#### Action item:
Everything from the first line of the material below through the line containing "Means of the" is to be printed exactly, and nothing more.

#### Data to examine:
◆ ◆ ◆ ◆
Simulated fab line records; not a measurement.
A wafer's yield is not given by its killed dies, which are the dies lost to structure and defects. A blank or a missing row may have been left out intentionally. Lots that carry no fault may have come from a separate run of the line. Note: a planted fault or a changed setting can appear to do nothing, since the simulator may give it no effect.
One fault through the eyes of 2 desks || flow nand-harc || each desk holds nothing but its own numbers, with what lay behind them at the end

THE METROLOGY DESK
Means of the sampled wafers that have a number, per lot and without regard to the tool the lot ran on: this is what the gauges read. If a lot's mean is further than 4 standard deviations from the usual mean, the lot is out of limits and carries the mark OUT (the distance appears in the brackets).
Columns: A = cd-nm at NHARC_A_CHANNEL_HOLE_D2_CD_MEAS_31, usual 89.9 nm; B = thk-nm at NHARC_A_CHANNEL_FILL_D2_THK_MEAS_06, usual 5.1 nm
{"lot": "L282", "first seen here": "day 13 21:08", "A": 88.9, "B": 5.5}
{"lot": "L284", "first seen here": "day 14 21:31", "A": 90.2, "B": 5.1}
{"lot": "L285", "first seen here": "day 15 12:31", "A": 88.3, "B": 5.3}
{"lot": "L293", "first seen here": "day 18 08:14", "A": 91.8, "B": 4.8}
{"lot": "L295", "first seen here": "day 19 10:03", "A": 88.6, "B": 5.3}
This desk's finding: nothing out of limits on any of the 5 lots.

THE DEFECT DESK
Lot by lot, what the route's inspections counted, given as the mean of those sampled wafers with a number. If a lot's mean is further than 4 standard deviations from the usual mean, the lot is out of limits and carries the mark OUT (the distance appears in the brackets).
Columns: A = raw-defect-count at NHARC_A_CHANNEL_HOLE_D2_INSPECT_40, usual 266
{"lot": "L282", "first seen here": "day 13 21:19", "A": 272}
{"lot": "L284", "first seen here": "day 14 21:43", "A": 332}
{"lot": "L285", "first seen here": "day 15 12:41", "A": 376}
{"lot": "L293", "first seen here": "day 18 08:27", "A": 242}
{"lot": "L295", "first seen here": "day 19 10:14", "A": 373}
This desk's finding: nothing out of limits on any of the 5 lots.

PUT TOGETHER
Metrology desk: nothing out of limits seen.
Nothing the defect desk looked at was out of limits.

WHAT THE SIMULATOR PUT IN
◆ ◆ ◆ ◆

#### Written answer:
Simulated fab line records; not a measurement.
A wafer's yield is not given by its killed dies, which are the dies lost to structure and defects. A blank or a missing row may have been left out intentionally. Lots that carry no fault may have come from a separate run of the line. Note: a planted fault or a changed setting can appear to do nothing, since the simulator may give it no effect.
One fault through the eyes of 2 desks || flow nand-harc || each desk holds nothing but its own numbers, with what lay behind them at the end

THE METROLOGY DESK
Means of the sampled wafers that have a number, per lot and without regard to the tool the lot ran on: this is what the gauges read. If a lot's mean is further than 4 standard deviations from the usual mean, the lot is out of limits and carries the mark OUT (the distance appears in the brackets).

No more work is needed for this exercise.